- **Work order**
Each entry in the material below should be copied without any alteration.

- **Excerpted data**
• • •

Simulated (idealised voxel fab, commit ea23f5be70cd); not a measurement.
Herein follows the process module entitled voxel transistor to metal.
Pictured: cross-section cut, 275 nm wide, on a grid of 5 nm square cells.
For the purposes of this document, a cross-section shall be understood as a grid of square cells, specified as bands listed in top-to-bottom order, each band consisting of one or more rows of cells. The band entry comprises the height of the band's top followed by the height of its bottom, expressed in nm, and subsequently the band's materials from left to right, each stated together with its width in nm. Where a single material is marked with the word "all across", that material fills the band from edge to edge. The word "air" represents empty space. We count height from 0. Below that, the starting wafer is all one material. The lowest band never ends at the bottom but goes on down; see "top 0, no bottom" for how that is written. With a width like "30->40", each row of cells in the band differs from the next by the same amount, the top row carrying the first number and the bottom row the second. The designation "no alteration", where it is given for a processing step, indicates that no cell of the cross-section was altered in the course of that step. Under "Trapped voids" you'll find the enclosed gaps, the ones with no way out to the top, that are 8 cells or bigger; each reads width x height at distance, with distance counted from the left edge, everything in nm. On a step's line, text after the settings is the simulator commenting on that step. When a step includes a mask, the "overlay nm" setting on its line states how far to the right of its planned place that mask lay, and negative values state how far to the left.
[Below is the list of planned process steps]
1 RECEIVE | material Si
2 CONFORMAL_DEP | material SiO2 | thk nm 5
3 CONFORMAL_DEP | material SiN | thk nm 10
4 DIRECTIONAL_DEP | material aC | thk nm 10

• • •

- **Written solution**
Simulated (idealised voxel fab, commit ea23f5be70cd); not a measurement.
Herein follows the process module entitled voxel transistor to metal.
Pictured: cross-section cut, 275 nm wide, on a grid of 5 nm square cells.
For the purposes of this document, a cross-section shall be understood as a grid of square cells, specified as bands listed in top-to-bottom order, each band consisting of one or more rows of cells. The band entry comprises the height of the band's top followed by the height of its bottom, expressed in nm, and subsequently the band's materials from left to right, each stated together with its width in nm. Where a single material is marked with the word "all across", that material fills the band from edge to edge. The word "air" represents empty space. We count height from 0. Below that, the starting wafer is all one material. The lowest band never ends at the bottom but goes on down; see "top 0, no bottom" for how that is written. With a width like "30->40", each row of cells in the band differs from the next by the same amount, the top row carrying the first number and the bottom row the second. The designation "no alteration", where it is given for a processing step, indicates that no cell of the cross-section was altered in the course of that step. Under "Trapped voids" you'll find the enclosed gaps, the ones with no way out to the top, that are 8 cells or bigger; each reads width x height at distance, with distance counted from the left edge, everything in nm. On a step's line, text after the settings is the simulator commenting on that step. When a step includes a mask, the "overlay nm" setting on its line states how far to the right of its planned place that mask lay, and negative values state how far to the left.
[Below is the list of planned process steps]
1 RECEIVE | material Si
2 CONFORMAL_DEP | material SiO2 | thk nm 5
3 CONFORMAL_DEP | material SiN | thk nm 10
4 DIRECTIONAL_DEP | material aC | thk nm 10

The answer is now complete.